WORK ORDER –
Copy out all of the material. Every line must match the original.

LISTED RECORDS –
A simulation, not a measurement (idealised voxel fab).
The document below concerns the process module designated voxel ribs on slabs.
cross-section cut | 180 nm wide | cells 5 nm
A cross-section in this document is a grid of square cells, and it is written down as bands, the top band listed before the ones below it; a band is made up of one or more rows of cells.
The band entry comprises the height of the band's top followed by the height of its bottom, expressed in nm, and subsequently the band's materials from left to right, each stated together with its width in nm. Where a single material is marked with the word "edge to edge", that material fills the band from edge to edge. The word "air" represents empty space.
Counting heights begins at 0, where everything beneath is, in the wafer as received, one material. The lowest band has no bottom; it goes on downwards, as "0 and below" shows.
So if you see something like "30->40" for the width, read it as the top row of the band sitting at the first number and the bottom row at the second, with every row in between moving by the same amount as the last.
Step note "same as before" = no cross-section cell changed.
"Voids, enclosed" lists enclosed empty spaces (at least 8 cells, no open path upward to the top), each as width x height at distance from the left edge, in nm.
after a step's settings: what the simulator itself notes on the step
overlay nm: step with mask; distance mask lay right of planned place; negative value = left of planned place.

WRITTEN REPLY –
A simulation, not a measurement (idealised voxel fab).
The document below concerns the process module designated voxel ribs on slabs.
cross-section cut | 180 nm wide | cells 5 nm
A cross-section in this document is a grid of square cells, and it is written down as bands, the top band listed before the ones below it; a band is made up of one or more rows of cells.
The band entry comprises the height of the band's top followed by the height of its bottom, expressed in nm, and subsequently the band's materials from left to right, each stated together with its width in nm. Where a single material is marked with the word "edge to edge", that material fills the band from edge to edge. The word "air" represents empty space.
Counting heights begins at 0, where everything beneath is, in the wafer as received, one material. The lowest band has no bottom; it goes on downwards, as "0 and below" shows.
So if you see something like "30->40" for the width, read it as the top row of the band sitting at the first number and the bottom row at the second, with every row in between moving by the same amount as the last.
Step note "same as before" = no cross-section cell changed.
"Voids, enclosed" lists enclosed empty spaces (at least 8 cells, no open path upward to the top), each as width x height at distance from the left edge, in nm.
after a step's settings: what the simulator itself notes on the step
overlay nm: step with mask; distance mask lay right of planned place; negative value = left of planned place.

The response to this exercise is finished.